- Work request:
Repeat, line for line, the entries below from the first line to the line containing "shows | lines |", counting both ends.

- Supplied material:
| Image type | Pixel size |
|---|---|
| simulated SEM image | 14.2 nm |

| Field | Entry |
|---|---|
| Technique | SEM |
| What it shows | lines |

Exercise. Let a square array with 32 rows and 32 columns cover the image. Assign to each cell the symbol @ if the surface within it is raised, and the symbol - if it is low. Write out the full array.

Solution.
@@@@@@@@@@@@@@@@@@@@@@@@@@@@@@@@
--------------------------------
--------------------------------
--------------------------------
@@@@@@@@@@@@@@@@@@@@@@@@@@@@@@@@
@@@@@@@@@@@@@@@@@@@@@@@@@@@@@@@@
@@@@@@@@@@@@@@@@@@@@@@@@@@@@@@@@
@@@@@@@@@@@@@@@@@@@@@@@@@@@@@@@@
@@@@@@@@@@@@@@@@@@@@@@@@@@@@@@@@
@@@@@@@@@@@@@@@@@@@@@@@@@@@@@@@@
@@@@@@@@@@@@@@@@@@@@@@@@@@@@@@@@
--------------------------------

- Written reply:
| Image type | Pixel size |
|---|---|
| simulated SEM image | 14.2 nm |

| Field | Entry |
|---|---|
| Technique | SEM |
| What it shows | lines |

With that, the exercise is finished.